Requirement —
Copy all of the data that follows without altering a word.

Recorded data —
----------------------------------------

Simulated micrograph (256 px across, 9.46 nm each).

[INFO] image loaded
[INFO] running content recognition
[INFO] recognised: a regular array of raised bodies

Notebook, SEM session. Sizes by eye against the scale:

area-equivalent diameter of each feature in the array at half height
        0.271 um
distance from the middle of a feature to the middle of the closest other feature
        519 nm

----------------------------------------

Reply —
Simulated micrograph (256 px across, 9.46 nm each).

[INFO] image loaded
[INFO] running content recognition
[INFO] recognised: a regular array of raised bodies

Notebook, SEM session. Sizes by eye against the scale:

area-equivalent diameter of each feature in the array at half height
        0.271 um
distance from the middle of a feature to the middle of the closest other feature
        519 nm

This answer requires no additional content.